> **Information supplied**
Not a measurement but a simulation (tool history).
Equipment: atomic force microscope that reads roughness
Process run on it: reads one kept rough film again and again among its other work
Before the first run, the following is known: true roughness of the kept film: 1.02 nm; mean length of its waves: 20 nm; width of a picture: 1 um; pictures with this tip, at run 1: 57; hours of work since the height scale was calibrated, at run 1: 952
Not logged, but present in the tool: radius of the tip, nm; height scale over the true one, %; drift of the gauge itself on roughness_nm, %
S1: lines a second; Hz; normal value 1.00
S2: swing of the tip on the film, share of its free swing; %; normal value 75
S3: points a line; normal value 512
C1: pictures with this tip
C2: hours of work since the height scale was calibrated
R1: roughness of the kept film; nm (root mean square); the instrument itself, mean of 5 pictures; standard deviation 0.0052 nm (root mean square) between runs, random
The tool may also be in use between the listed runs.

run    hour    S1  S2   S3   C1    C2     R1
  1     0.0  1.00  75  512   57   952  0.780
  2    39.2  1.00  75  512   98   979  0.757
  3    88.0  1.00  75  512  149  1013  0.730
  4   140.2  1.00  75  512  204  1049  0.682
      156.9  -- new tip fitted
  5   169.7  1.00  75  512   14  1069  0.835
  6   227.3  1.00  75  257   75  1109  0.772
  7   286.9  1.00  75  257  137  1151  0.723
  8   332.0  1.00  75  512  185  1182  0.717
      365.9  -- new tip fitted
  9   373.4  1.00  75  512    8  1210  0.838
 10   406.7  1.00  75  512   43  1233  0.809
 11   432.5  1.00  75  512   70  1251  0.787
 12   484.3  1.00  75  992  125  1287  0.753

> **Assigned task**
Copy out all of the data. Keep every word unchanged.

> **Worked solution**
Not a measurement but a simulation (tool history).
Equipment: atomic force microscope that reads roughness
Process run on it: reads one kept rough film again and again among its other work
Before the first run, the following is known: true roughness of the kept film: 1.02 nm; mean length of its waves: 20 nm; width of a picture: 1 um; pictures with this tip, at run 1: 57; hours of work since the height scale was calibrated, at run 1: 952
Not logged, but present in the tool: radius of the tip, nm; height scale over the true one, %; drift of the gauge itself on roughness_nm, %
S1: lines a second; Hz; normal value 1.00
S2: swing of the tip on the film, share of its free swing; %; normal value 75
S3: points a line; normal value 512
C1: pictures with this tip
C2: hours of work since the height scale was calibrated
R1: roughness of the kept film; nm (root mean square); the instrument itself, mean of 5 pictures; standard deviation 0.0052 nm (root mean square) between runs, random
The tool may also be in use between the listed runs.

run    hour    S1  S2   S3   C1    C2     R1
  1     0.0  1.00  75  512   57   952  0.780
  2    39.2  1.00  75  512   98   979  0.757
  3    88.0  1.00  75  512  149  1013  0.730
  4   140.2  1.00  75  512  204  1049  0.682
      156.9  -- new tip fitted
  5   169.7  1.00  75  512   14  1069  0.835
  6   227.3  1.00  75  257   75  1109  0.772
  7   286.9  1.00  75  257  137  1151  0.723
  8   332.0  1.00  75  512  185  1182  0.717
      365.9  -- new tip fitted
  9   373.4  1.00  75  512    8  1210  0.838
 10   406.7  1.00  75  512   43  1233  0.809
 11   432.5  1.00  75  512   70  1251  0.787
 12   484.3  1.00  75  992  125  1287  0.753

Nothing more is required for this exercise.